▸ **Entries supplied**:
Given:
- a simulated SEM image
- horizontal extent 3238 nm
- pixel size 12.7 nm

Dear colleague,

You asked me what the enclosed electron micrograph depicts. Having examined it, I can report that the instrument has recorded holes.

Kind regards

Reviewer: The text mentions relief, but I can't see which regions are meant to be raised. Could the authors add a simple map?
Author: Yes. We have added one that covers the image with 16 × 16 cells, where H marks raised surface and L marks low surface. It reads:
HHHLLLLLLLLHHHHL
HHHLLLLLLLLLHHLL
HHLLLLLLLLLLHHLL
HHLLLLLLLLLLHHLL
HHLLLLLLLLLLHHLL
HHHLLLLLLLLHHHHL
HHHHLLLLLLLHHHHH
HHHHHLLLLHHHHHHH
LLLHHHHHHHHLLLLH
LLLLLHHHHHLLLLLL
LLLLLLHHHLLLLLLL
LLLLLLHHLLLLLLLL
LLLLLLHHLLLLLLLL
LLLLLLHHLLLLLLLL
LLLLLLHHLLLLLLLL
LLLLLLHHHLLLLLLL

▸ **Exercise**:
Look above for the line with "- horizontal extent 3238 nm" and the line with "Kind regards"; transcribe both and all lines in between, exactly, and nothing else.

▸ **Written solution**:
- horizontal extent 3238 nm
- pixel size 12.7 nm

Dear colleague,

You asked me what the enclosed electron micrograph depicts. Having examined it, I can report that the instrument has recorded holes.

Kind regards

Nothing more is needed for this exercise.